WORK ITEM: Write the entries below out again without a single difference.

EXERCISE DATA:
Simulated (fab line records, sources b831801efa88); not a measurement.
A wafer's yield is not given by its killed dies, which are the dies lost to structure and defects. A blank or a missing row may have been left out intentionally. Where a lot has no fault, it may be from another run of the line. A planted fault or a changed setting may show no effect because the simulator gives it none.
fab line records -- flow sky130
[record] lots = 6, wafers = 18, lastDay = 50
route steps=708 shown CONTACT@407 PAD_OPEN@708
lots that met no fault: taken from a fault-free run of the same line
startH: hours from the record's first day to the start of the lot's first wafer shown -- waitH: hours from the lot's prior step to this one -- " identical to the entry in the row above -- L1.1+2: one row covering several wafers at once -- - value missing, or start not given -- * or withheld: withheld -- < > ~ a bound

YOUR RESPONSE:
Simulated (fab line records, sources b831801efa88); not a measurement.
A wafer's yield is not given by its killed dies, which are the dies lost to structure and defects. A blank or a missing row may have been left out intentionally. Where a lot has no fault, it may be from another run of the line. A planted fault or a changed setting may show no effect because the simulator gives it none.
fab line records -- flow sky130
[record] lots = 6, wafers = 18, lastDay = 50
route steps=708 shown CONTACT@407 PAD_OPEN@708
lots that met no fault: taken from a fault-free run of the same line
startH: hours from the record's first day to the start of the lot's first wafer shown -- waitH: hours from the lot's prior step to this one -- " identical to the entry in the row above -- L1.1+2: one row covering several wafers at once -- - value missing, or start not given -- * or withheld: withheld -- < > ~ a bound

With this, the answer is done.